ACTION ITEM
In the listing below, locate the line containing "1 RECEIVE: material Si" and the line containing "overlay nm -5, -68". Output both of them and every line between, exactly as written, and nothing more.

╔══
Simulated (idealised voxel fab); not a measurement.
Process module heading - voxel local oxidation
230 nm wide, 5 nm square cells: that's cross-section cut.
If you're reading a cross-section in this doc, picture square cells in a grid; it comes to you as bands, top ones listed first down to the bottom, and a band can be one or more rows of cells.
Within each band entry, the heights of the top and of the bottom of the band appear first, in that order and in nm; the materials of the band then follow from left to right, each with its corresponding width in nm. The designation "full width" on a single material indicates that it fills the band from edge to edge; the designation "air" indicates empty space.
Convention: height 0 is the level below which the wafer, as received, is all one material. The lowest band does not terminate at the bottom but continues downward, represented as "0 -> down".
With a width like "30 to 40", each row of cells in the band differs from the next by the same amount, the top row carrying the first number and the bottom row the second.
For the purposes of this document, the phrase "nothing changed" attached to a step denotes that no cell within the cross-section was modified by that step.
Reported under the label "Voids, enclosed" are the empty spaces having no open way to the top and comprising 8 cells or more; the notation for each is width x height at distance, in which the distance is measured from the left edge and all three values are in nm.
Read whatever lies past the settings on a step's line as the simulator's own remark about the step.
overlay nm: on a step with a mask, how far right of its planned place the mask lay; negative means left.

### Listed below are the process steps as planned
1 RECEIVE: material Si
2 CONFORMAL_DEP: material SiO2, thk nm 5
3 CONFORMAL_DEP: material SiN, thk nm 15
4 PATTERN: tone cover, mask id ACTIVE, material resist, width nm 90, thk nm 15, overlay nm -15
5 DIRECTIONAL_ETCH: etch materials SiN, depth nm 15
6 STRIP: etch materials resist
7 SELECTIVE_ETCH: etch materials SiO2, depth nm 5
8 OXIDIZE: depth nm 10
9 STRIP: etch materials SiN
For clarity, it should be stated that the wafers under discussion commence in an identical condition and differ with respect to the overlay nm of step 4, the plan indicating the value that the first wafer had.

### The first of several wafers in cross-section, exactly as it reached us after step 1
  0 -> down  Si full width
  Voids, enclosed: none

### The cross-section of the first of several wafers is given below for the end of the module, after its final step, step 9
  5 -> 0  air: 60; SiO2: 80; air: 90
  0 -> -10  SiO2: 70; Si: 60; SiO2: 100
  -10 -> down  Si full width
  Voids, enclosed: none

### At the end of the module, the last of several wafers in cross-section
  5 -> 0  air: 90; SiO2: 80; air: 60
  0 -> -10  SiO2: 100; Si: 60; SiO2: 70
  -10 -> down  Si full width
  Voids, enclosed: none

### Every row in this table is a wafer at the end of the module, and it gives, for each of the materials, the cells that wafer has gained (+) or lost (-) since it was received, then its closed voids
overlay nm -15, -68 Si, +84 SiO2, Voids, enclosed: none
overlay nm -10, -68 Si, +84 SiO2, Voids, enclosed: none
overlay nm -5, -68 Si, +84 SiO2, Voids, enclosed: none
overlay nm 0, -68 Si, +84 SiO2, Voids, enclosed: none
╚══

EXERCISE RESPONSE
1 RECEIVE: material Si
2 CONFORMAL_DEP: material SiO2, thk nm 5
3 CONFORMAL_DEP: material SiN, thk nm 15
4 PATTERN: tone cover, mask id ACTIVE, material resist, width nm 90, thk nm 15, overlay nm -15
5 DIRECTIONAL_ETCH: etch materials SiN, depth nm 15
6 STRIP: etch materials resist
7 SELECTIVE_ETCH: etch materials SiO2, depth nm 5
8 OXIDIZE: depth nm 10
9 STRIP: etch materials SiN
For clarity, it should be stated that the wafers under discussion commence in an identical condition and differ with respect to the overlay nm of step 4, the plan indicating the value that the first wafer had.

### The first of several wafers in cross-section, exactly as it reached us after step 1
  0 -> down  Si full width
  Voids, enclosed: none

### The cross-section of the first of several wafers is given below for the end of the module, after its final step, step 9
  5 -> 0  air: 60; SiO2: 80; air: 90
  0 -> -10  SiO2: 70; Si: 60; SiO2: 100
  -10 -> down  Si full width
  Voids, enclosed: none

### At the end of the module, the last of several wafers in cross-section
  5 -> 0  air: 90; SiO2: 80; air: 60
  0 -> -10  SiO2: 100; Si: 60; SiO2: 70
  -10 -> down  Si full width
  Voids, enclosed: none

### Every row in this table is a wafer at the end of the module, and it gives, for each of the materials, the cells that wafer has gained (+) or lost (-) since it was received, then its closed voids
overlay nm -15, -68 Si, +84 SiO2, Voids, enclosed: none
overlay nm -10, -68 Si, +84 SiO2, Voids, enclosed: none
overlay nm -5, -68 Si, +84 SiO2, Voids, enclosed: none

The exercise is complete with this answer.